Work instruction: Nothing should be left out: output all of the entries exactly.

━━ Entries shown

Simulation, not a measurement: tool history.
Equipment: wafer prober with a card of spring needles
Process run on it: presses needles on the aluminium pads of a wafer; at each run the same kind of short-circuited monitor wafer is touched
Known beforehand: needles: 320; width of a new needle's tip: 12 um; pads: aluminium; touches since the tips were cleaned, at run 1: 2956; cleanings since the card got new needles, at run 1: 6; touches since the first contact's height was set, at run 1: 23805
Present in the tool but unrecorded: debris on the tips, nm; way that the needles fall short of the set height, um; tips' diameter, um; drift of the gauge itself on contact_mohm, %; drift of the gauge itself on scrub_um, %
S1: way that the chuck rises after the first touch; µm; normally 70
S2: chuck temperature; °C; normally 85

━━━━

Response:
Simulation, not a measurement: tool history.
Equipment: wafer prober with a card of spring needles
Process run on it: presses needles on the aluminium pads of a wafer; at each run the same kind of short-circuited monitor wafer is touched
Known beforehand: needles: 320; width of a new needle's tip: 12 um; pads: aluminium; touches since the tips were cleaned, at run 1: 2956; cleanings since the card got new needles, at run 1: 6; touches since the first contact's height was set, at run 1: 23805
Present in the tool but unrecorded: debris on the tips, nm; way that the needles fall short of the set height, um; tips' diameter, um; drift of the gauge itself on contact_mohm, %; drift of the gauge itself on scrub_um, %
S1: way that the chuck rises after the first touch; µm; normally 70
S2: chuck temperature; °C; normally 85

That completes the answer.